* _Brief_: Output, exactly and in full, the entries that appear below.

* _Excerpted records_:
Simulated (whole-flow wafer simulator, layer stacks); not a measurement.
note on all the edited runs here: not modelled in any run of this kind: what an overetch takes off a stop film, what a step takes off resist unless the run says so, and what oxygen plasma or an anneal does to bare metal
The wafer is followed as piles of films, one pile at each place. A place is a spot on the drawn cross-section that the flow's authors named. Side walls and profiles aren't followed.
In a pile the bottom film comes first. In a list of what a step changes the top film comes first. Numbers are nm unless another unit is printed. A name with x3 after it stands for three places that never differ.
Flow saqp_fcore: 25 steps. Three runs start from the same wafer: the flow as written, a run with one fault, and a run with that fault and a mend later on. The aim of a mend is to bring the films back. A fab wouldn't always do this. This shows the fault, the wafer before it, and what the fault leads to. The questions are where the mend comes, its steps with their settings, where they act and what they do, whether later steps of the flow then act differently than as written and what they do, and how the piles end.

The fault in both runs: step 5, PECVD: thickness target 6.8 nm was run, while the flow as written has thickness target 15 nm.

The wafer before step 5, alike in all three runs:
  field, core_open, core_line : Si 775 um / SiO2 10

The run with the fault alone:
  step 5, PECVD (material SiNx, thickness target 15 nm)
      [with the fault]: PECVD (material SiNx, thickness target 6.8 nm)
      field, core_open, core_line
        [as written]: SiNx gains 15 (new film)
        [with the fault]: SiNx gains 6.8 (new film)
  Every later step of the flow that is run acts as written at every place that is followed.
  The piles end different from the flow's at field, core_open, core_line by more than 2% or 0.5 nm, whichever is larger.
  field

* _Answer space_:
Simulated (whole-flow wafer simulator, layer stacks); not a measurement.
note on all the edited runs here: not modelled in any run of this kind: what an overetch takes off a stop film, what a step takes off resist unless the run says so, and what oxygen plasma or an anneal does to bare metal
The wafer is followed as piles of films, one pile at each place. A place is a spot on the drawn cross-section that the flow's authors named. Side walls and profiles aren't followed.
In a pile the bottom film comes first. In a list of what a step changes the top film comes first. Numbers are nm unless another unit is printed. A name with x3 after it stands for three places that never differ.
Flow saqp_fcore: 25 steps. Three runs start from the same wafer: the flow as written, a run with one fault, and a run with that fault and a mend later on. The aim of a mend is to bring the films back. A fab wouldn't always do this. This shows the fault, the wafer before it, and what the fault leads to. The questions are where the mend comes, its steps with their settings, where they act and what they do, whether later steps of the flow then act differently than as written and what they do, and how the piles end.

The fault in both runs: step 5, PECVD: thickness target 6.8 nm was run, while the flow as written has thickness target 15 nm.

The wafer before step 5, alike in all three runs:
  field, core_open, core_line : Si 775 um / SiO2 10

The run with the fault alone:
  step 5, PECVD (material SiNx, thickness target 15 nm)
      [with the fault]: PECVD (material SiNx, thickness target 6.8 nm)
      field, core_open, core_line
        [as written]: SiNx gains 15 (new film)
        [with the fault]: SiNx gains 6.8 (new film)
  Every later step of the flow that is run acts as written at every place that is followed.
  The piles end different from the flow's at field, core_open, core_line by more than 2% or 0.5 nm, whichever is larger.
  field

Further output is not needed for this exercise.